┌──
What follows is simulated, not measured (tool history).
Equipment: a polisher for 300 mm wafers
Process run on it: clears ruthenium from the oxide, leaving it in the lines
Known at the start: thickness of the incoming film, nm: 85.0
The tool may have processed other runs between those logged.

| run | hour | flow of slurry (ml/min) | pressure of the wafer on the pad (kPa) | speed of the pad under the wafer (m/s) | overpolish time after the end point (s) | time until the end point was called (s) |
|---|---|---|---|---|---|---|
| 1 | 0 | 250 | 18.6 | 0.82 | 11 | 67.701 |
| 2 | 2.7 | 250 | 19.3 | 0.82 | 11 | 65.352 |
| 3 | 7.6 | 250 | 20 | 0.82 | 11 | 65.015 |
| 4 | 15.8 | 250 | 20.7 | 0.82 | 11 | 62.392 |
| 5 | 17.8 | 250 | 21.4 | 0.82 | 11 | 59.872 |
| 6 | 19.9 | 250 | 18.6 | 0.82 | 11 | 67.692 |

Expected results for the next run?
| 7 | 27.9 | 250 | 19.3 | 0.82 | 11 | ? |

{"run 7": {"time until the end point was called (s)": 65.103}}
└──

■ **Requirement**: Every entry must be duplicated exactly as it was written.

■ **Task answer**:
What follows is simulated, not measured (tool history).
Equipment: a polisher for 300 mm wafers
Process run on it: clears ruthenium from the oxide, leaving it in the lines
Known at the start: thickness of the incoming film, nm: 85.0
The tool may have processed other runs between those logged.

| run | hour | flow of slurry (ml/min) | pressure of the wafer on the pad (kPa) | speed of the pad under the wafer (m/s) | overpolish time after the end point (s) | time until the end point was called (s) |
|---|---|---|---|---|---|---|
| 1 | 0 | 250 | 18.6 | 0.82 | 11 | 67.701 |
| 2 | 2.7 | 250 | 19.3 | 0.82 | 11 | 65.352 |
| 3 | 7.6 | 250 | 20 | 0.82 | 11 | 65.015 |
| 4 | 15.8 | 250 | 20.7 | 0.82 | 11 | 62.392 |
| 5 | 17.8 | 250 | 21.4 | 0.82 | 11 | 59.872 |
| 6 | 19.9 | 250 | 18.6 | 0.82 | 11 | 67.692 |

Expected results for the next run?
| 7 | 27.9 | 250 | 19.3 | 0.82 | 11 | ? |

{"run 7": {"time until the end point was called (s)": 65.103}}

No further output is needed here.